Work item — All of the data that follows should be retyped exactly as it appears.

Listed entries —
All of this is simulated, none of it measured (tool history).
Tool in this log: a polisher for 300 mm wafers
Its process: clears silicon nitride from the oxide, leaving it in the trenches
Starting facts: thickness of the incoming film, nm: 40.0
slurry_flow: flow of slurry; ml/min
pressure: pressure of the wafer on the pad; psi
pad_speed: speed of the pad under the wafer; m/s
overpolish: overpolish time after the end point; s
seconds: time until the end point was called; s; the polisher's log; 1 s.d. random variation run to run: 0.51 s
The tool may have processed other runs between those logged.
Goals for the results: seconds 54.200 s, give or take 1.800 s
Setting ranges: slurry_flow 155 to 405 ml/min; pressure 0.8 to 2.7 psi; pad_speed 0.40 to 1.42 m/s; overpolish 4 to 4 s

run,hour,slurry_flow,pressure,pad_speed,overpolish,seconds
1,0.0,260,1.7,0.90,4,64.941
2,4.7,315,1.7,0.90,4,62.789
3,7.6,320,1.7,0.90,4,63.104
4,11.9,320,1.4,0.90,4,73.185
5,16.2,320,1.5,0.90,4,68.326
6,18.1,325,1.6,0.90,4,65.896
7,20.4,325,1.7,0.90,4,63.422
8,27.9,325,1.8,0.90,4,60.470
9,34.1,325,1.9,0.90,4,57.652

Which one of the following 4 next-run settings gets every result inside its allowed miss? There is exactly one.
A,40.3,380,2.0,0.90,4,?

Written answer —
All of this is simulated, none of it measured (tool history).
Tool in this log: a polisher for 300 mm wafers
Its process: clears silicon nitride from the oxide, leaving it in the trenches
Starting facts: thickness of the incoming film, nm: 40.0
slurry_flow: flow of slurry; ml/min
pressure: pressure of the wafer on the pad; psi
pad_speed: speed of the pad under the wafer; m/s
overpolish: overpolish time after the end point; s
seconds: time until the end point was called; s; the polisher's log; 1 s.d. random variation run to run: 0.51 s
The tool may have processed other runs between those logged.
Goals for the results: seconds 54.200 s, give or take 1.800 s
Setting ranges: slurry_flow 155 to 405 ml/min; pressure 0.8 to 2.7 psi; pad_speed 0.40 to 1.42 m/s; overpolish 4 to 4 s

run,hour,slurry_flow,pressure,pad_speed,overpolish,seconds
1,0.0,260,1.7,0.90,4,64.941
2,4.7,315,1.7,0.90,4,62.789
3,7.6,320,1.7,0.90,4,63.104
4,11.9,320,1.4,0.90,4,73.185
5,16.2,320,1.5,0.90,4,68.326
6,18.1,325,1.6,0.90,4,65.896
7,20.4,325,1.7,0.90,4,63.422
8,27.9,325,1.8,0.90,4,60.470
9,34.1,325,1.9,0.90,4,57.652

Which one of the following 4 next-run settings gets every result inside its allowed miss? There is exactly one.
A,40.3,380,2.0,0.90,4,?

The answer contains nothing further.